• [DATA FOR REVIEW]
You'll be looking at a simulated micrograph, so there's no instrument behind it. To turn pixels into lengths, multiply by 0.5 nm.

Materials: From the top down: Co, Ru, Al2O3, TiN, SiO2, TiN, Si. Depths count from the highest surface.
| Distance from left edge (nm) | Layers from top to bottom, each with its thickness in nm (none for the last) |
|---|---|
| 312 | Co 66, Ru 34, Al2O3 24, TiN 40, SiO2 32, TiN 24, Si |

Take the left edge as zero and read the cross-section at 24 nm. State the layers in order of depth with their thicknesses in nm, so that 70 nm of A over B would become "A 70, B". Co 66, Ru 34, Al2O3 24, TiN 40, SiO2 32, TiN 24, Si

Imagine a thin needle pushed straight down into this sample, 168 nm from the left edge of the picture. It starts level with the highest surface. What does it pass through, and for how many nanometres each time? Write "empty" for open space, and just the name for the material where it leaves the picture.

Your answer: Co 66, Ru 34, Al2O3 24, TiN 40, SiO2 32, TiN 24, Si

• [REQUIREMENT]
Quote in full each line from the top of the records above through the line with "TiN 24, Si |"; stop after that line.

• [TASK SOLUTION]
You'll be looking at a simulated micrograph, so there's no instrument behind it. To turn pixels into lengths, multiply by 0.5 nm.

Materials: From the top down: Co, Ru, Al2O3, TiN, SiO2, TiN, Si. Depths count from the highest surface.
| Distance from left edge (nm) | Layers from top to bottom, each with its thickness in nm (none for the last) |
|---|---|
| 312 | Co 66, Ru 34, Al2O3 24, TiN 40, SiO2 32, TiN 24, Si |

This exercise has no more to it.